◇ ◇ ◇ ◇ ◇
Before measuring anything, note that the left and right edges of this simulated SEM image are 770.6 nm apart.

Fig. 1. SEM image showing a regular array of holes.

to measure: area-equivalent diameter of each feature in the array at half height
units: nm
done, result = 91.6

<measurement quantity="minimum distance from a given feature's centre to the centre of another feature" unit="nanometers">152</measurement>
◇ ◇ ◇ ◇ ◇

• Work order
Output exactly the lines of the records from the first through the one bearing "done, result = 91.6", both ends included.

• Task response
Before measuring anything, note that the left and right edges of this simulated SEM image are 770.6 nm apart.

Fig. 1. SEM image showing a regular array of holes.

to measure: area-equivalent diameter of each feature in the array at half height
units: nm
done, result = 91.6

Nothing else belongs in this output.